Listed entries -
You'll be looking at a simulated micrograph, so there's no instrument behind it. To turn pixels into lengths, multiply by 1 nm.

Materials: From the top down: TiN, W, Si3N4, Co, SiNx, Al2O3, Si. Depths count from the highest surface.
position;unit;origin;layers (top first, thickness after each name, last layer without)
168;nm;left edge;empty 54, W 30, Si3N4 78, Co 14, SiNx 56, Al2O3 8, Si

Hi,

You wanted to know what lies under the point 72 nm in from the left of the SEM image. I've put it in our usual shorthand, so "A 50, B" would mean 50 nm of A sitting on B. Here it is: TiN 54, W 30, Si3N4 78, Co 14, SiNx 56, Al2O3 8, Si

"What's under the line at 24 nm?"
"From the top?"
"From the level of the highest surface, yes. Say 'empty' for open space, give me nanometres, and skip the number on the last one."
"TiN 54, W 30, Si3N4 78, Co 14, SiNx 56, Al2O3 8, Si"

Work task -
Beginning at the first line of the records, retype exactly every line up to and including the one with "Materials: From the".

Answer space -
You'll be looking at a simulated micrograph, so there's no instrument behind it. To turn pixels into lengths, multiply by 1 nm.

Materials: From the top down: TiN, W, Si3N4, Co, SiNx, Al2O3, Si. Depths count from the highest surface.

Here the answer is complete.